EXTRACTED ENTRIES:
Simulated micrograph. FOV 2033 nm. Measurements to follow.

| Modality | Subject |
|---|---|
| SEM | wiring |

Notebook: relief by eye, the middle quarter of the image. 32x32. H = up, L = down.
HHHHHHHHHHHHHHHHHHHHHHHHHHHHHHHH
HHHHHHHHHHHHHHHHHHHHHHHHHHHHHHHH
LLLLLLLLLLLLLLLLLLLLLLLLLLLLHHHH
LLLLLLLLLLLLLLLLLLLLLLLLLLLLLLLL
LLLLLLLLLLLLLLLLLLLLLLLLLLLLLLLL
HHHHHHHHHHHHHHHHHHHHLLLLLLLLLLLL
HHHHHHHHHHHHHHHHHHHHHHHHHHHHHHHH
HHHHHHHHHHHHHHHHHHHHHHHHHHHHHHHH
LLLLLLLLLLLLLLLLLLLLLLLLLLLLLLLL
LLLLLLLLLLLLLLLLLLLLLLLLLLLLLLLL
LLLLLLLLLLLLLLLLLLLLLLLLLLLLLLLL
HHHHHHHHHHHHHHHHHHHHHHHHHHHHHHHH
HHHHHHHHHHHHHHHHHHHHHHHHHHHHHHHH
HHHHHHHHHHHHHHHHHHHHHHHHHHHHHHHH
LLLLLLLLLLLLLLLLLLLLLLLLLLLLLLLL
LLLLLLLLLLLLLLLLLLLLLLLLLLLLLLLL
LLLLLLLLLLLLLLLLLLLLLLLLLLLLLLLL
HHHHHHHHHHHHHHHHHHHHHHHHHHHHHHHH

BRIEF: Restate the whole of the material exactly.

EXERCISE OUTPUT:
Simulated micrograph. FOV 2033 nm. Measurements to follow.

| Modality | Subject |
|---|---|
| SEM | wiring |

Notebook: relief by eye, the middle quarter of the image. 32x32. H = up, L = down.
HHHHHHHHHHHHHHHHHHHHHHHHHHHHHHHH
HHHHHHHHHHHHHHHHHHHHHHHHHHHHHHHH
LLLLLLLLLLLLLLLLLLLLLLLLLLLLHHHH
LLLLLLLLLLLLLLLLLLLLLLLLLLLLLLLL
LLLLLLLLLLLLLLLLLLLLLLLLLLLLLLLL
HHHHHHHHHHHHHHHHHHHHLLLLLLLLLLLL
HHHHHHHHHHHHHHHHHHHHHHHHHHHHHHHH
HHHHHHHHHHHHHHHHHHHHHHHHHHHHHHHH
LLLLLLLLLLLLLLLLLLLLLLLLLLLLLLLL
LLLLLLLLLLLLLLLLLLLLLLLLLLLLLLLL
LLLLLLLLLLLLLLLLLLLLLLLLLLLLLLLL
HHHHHHHHHHHHHHHHHHHHHHHHHHHHHHHH
HHHHHHHHHHHHHHHHHHHHHHHHHHHHHHHH
HHHHHHHHHHHHHHHHHHHHHHHHHHHHHHHH
LLLLLLLLLLLLLLLLLLLLLLLLLLLLLLLL
LLLLLLLLLLLLLLLLLLLLLLLLLLLLLLLL
LLLLLLLLLLLLLLLLLLLLLLLLLLLLLLLL
HHHHHHHHHHHHHHHHHHHHHHHHHHHHHHHH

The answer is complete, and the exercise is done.